**Work order**: Retype the whole of the data exactly.

____________________
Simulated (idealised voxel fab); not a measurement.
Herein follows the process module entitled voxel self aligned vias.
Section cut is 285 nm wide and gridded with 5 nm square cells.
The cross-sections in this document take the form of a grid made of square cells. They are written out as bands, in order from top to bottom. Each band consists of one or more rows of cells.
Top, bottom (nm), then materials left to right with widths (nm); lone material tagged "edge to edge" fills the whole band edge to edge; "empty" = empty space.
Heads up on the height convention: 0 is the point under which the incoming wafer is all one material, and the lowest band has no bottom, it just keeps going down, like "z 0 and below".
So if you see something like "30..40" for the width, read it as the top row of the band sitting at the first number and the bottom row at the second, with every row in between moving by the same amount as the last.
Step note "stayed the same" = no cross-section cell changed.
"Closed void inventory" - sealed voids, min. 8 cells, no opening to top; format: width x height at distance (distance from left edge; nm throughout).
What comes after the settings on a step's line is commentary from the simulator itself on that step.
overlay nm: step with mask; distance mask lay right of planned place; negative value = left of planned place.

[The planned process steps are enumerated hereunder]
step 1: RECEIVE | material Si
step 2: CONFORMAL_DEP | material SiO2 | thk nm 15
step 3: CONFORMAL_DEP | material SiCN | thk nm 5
____________________

**Task solution**:
Simulated (idealised voxel fab); not a measurement.
Herein follows the process module entitled voxel self aligned vias.
Section cut is 285 nm wide and gridded with 5 nm square cells.
The cross-sections in this document take the form of a grid made of square cells. They are written out as bands, in order from top to bottom. Each band consists of one or more rows of cells.
Top, bottom (nm), then materials left to right with widths (nm); lone material tagged "edge to edge" fills the whole band edge to edge; "empty" = empty space.
Heads up on the height convention: 0 is the point under which the incoming wafer is all one material, and the lowest band has no bottom, it just keeps going down, like "z 0 and below".
So if you see something like "30..40" for the width, read it as the top row of the band sitting at the first number and the bottom row at the second, with every row in between moving by the same amount as the last.
Step note "stayed the same" = no cross-section cell changed.
"Closed void inventory" - sealed voids, min. 8 cells, no opening to top; format: width x height at distance (distance from left edge; nm throughout).
What comes after the settings on a step's line is commentary from the simulator itself on that step.
overlay nm: step with mask; distance mask lay right of planned place; negative value = left of planned place.

[The planned process steps are enumerated hereunder]
step 1: RECEIVE | material Si
step 2: CONFORMAL_DEP | material SiO2 | thk nm 15
step 3: CONFORMAL_DEP | material SiCN | thk nm 5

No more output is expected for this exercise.